→ Listed records:
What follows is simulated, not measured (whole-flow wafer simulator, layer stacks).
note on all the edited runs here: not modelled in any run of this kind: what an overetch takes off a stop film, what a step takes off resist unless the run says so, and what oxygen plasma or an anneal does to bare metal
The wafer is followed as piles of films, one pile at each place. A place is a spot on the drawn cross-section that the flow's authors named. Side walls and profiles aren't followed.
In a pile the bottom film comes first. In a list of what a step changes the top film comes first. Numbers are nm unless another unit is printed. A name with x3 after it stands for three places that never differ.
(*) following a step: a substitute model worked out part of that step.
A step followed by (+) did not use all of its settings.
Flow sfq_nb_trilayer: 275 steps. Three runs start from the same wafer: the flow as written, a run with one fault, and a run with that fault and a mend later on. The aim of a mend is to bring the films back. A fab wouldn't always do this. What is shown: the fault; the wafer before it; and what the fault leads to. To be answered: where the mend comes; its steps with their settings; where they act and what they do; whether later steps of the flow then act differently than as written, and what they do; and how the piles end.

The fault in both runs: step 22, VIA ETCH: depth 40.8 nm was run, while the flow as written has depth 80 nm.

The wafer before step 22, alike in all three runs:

→ Work request:
The answer is every entry, repeated word for word.

→ Task solution:
What follows is simulated, not measured (whole-flow wafer simulator, layer stacks).
note on all the edited runs here: not modelled in any run of this kind: what an overetch takes off a stop film, what a step takes off resist unless the run says so, and what oxygen plasma or an anneal does to bare metal
The wafer is followed as piles of films, one pile at each place. A place is a spot on the drawn cross-section that the flow's authors named. Side walls and profiles aren't followed.
In a pile the bottom film comes first. In a list of what a step changes the top film comes first. Numbers are nm unless another unit is printed. A name with x3 after it stands for three places that never differ.
(*) following a step: a substitute model worked out part of that step.
A step followed by (+) did not use all of its settings.
Flow sfq_nb_trilayer: 275 steps. Three runs start from the same wafer: the flow as written, a run with one fault, and a run with that fault and a mend later on. The aim of a mend is to bring the films back. A fab wouldn't always do this. What is shown: the fault; the wafer before it; and what the fault leads to. To be answered: where the mend comes; its steps with their settings; where they act and what they do; whether later steps of the flow then act differently than as written, and what they do; and how the piles end.

The fault in both runs: step 22, VIA ETCH: depth 40.8 nm was run, while the flow as written has depth 80 nm.

The wafer before step 22, alike in all three runs:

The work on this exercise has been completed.